#### Provided information:
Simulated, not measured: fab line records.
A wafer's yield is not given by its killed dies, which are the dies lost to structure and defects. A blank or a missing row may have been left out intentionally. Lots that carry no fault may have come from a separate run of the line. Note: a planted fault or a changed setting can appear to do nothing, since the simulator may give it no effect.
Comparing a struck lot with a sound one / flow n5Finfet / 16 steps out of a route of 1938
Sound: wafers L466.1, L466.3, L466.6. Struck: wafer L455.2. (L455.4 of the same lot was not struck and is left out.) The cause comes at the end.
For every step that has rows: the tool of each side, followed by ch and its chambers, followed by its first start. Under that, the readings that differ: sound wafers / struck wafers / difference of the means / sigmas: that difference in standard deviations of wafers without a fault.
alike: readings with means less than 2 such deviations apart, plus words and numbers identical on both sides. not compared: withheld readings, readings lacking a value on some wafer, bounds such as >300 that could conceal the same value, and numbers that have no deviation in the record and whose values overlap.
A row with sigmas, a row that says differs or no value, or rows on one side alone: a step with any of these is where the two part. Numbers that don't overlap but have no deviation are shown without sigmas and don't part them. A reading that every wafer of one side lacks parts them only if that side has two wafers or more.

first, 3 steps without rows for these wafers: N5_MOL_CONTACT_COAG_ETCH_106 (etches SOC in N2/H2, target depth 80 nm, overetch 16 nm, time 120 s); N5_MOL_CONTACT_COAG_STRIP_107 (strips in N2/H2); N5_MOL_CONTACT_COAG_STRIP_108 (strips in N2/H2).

#### Work instruction:
Retype every record above exactly.

#### Written response:
Simulated, not measured: fab line records.
A wafer's yield is not given by its killed dies, which are the dies lost to structure and defects. A blank or a missing row may have been left out intentionally. Lots that carry no fault may have come from a separate run of the line. Note: a planted fault or a changed setting can appear to do nothing, since the simulator may give it no effect.
Comparing a struck lot with a sound one / flow n5Finfet / 16 steps out of a route of 1938
Sound: wafers L466.1, L466.3, L466.6. Struck: wafer L455.2. (L455.4 of the same lot was not struck and is left out.) The cause comes at the end.
For every step that has rows: the tool of each side, followed by ch and its chambers, followed by its first start. Under that, the readings that differ: sound wafers / struck wafers / difference of the means / sigmas: that difference in standard deviations of wafers without a fault.
alike: readings with means less than 2 such deviations apart, plus words and numbers identical on both sides. not compared: withheld readings, readings lacking a value on some wafer, bounds such as >300 that could conceal the same value, and numbers that have no deviation in the record and whose values overlap.
A row with sigmas, a row that says differs or no value, or rows on one side alone: a step with any of these is where the two part. Numbers that don't overlap but have no deviation are shown without sigmas and don't part them. A reading that every wafer of one side lacks parts them only if that side has two wafers or more.

first, 3 steps without rows for these wafers: N5_MOL_CONTACT_COAG_ETCH_106 (etches SOC in N2/H2, target depth 80 nm, overetch 16 nm, time 120 s); N5_MOL_CONTACT_COAG_STRIP_107 (strips in N2/H2); N5_MOL_CONTACT_COAG_STRIP_108 (strips in N2/H2).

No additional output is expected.